• _BRIEF_: Copy exactly the lines of the material below, starting with the first and including the line that holds "start-h: hours from".

*** Opening DATA EXCERPTS ***
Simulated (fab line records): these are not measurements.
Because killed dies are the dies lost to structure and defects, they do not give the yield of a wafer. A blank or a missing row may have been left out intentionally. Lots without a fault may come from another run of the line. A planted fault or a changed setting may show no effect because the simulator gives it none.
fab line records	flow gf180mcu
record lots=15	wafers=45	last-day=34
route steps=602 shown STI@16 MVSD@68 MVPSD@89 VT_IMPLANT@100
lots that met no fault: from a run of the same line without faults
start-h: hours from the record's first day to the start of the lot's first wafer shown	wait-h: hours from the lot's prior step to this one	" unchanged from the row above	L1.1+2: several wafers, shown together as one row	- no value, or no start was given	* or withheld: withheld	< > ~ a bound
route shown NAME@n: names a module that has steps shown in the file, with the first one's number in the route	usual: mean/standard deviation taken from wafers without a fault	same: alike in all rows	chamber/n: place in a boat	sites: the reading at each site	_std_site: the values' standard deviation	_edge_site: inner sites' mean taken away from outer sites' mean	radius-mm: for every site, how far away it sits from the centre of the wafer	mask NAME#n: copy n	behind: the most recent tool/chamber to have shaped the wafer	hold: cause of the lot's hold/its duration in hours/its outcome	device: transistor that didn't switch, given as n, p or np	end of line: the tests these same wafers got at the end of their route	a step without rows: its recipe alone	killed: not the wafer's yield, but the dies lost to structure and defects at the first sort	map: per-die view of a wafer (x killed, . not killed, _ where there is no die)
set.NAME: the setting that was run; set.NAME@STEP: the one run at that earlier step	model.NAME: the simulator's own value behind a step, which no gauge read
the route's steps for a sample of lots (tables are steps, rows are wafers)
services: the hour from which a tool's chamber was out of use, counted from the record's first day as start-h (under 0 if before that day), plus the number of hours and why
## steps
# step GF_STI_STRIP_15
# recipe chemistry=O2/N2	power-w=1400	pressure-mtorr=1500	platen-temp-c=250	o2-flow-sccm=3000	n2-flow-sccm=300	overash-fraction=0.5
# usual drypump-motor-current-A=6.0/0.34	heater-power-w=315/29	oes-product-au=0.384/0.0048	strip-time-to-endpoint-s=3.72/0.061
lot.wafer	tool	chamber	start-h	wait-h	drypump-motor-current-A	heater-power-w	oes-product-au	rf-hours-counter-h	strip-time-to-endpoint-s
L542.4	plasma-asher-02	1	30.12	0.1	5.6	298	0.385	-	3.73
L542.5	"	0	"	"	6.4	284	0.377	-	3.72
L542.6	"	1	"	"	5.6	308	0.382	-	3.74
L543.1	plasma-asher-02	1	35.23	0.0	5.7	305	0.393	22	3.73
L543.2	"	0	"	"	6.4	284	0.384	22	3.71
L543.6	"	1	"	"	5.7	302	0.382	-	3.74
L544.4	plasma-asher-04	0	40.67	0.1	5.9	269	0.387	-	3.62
*** Closing DATA EXCERPTS ***

• _RESPONSE AREA_:
Simulated (fab line records): these are not measurements.
Because killed dies are the dies lost to structure and defects, they do not give the yield of a wafer. A blank or a missing row may have been left out intentionally. Lots without a fault may come from another run of the line. A planted fault or a changed setting may show no effect because the simulator gives it none.
fab line records	flow gf180mcu
record lots=15	wafers=45	last-day=34
route steps=602 shown STI@16 MVSD@68 MVPSD@89 VT_IMPLANT@100
lots that met no fault: from a run of the same line without faults
start-h: hours from the record's first day to the start of the lot's first wafer shown	wait-h: hours from the lot's prior step to this one	" unchanged from the row above	L1.1+2: several wafers, shown together as one row	- no value, or no start was given	* or withheld: withheld	< > ~ a bound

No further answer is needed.